From first line to last, output the records below exactly.

● **Information provided**:
::::::::::

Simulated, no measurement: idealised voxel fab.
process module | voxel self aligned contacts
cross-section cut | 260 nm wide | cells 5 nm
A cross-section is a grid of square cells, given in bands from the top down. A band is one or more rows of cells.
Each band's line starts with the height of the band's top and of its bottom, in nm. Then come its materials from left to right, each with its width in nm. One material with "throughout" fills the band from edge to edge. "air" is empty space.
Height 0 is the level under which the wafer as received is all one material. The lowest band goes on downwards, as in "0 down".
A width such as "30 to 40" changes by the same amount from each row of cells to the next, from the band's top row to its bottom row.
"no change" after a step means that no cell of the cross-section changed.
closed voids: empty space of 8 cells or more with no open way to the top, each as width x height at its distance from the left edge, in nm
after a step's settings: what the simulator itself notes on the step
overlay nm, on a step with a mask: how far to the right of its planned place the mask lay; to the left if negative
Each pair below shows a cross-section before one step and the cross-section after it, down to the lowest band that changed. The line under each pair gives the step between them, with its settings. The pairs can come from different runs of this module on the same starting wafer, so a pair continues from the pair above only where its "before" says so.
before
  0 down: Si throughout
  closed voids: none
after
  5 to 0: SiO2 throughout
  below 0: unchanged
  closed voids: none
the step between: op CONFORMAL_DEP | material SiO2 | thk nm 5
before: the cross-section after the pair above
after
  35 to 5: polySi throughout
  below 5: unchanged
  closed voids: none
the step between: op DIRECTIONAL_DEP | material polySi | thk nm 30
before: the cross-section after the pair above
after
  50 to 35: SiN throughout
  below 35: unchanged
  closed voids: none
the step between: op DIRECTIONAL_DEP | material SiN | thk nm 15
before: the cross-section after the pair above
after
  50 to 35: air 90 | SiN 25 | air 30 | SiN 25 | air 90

::::::::::

● **Written solution**:
Simulated, no measurement: idealised voxel fab.
process module | voxel self aligned contacts
cross-section cut | 260 nm wide | cells 5 nm
A cross-section is a grid of square cells, given in bands from the top down. A band is one or more rows of cells.
Each band's line starts with the height of the band's top and of its bottom, in nm. Then come its materials from left to right, each with its width in nm. One material with "throughout" fills the band from edge to edge. "air" is empty space.
Height 0 is the level under which the wafer as received is all one material. The lowest band goes on downwards, as in "0 down".
A width such as "30 to 40" changes by the same amount from each row of cells to the next, from the band's top row to its bottom row.
"no change" after a step means that no cell of the cross-section changed.
closed voids: empty space of 8 cells or more with no open way to the top, each as width x height at its distance from the left edge, in nm
after a step's settings: what the simulator itself notes on the step
overlay nm, on a step with a mask: how far to the right of its planned place the mask lay; to the left if negative
Each pair below shows a cross-section before one step and the cross-section after it, down to the lowest band that changed. The line under each pair gives the step between them, with its settings. The pairs can come from different runs of this module on the same starting wafer, so a pair continues from the pair above only where its "before" says so.
before
  0 down: Si throughout
  closed voids: none
after
  5 to 0: SiO2 throughout
  below 0: unchanged
  closed voids: none
the step between: op CONFORMAL_DEP | material SiO2 | thk nm 5
before: the cross-section after the pair above
after
  35 to 5: polySi throughout
  below 5: unchanged
  closed voids: none
the step between: op DIRECTIONAL_DEP | material polySi | thk nm 30
before: the cross-section after the pair above
after
  50 to 35: SiN throughout
  below 35: unchanged
  closed voids: none
the step between: op DIRECTIONAL_DEP | material SiN | thk nm 15
before: the cross-section after the pair above
after
  50 to 35: air 90 | SiN 25 | air 30 | SiN 25 | air 90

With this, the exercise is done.